>>>>

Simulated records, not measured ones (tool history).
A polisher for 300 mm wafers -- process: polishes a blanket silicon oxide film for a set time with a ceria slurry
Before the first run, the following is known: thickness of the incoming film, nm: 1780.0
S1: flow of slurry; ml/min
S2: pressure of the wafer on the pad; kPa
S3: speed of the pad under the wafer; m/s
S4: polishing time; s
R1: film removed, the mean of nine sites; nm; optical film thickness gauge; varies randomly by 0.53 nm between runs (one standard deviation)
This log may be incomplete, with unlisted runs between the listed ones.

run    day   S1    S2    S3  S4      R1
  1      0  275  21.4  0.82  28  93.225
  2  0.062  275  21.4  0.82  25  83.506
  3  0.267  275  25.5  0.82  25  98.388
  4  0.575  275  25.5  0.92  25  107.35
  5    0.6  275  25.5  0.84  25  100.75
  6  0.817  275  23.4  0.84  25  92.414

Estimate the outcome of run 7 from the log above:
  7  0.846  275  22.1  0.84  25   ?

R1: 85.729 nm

<<<<

* [ACTIVITY] Output, unchanged, the lines of the listing above from the first one through the one holding "A polisher for". Leave out every line after it.

* [ANSWER SECTION]
Simulated records, not measured ones (tool history).
A polisher for 300 mm wafers -- process: polishes a blanket silicon oxide film for a set time with a ceria slurry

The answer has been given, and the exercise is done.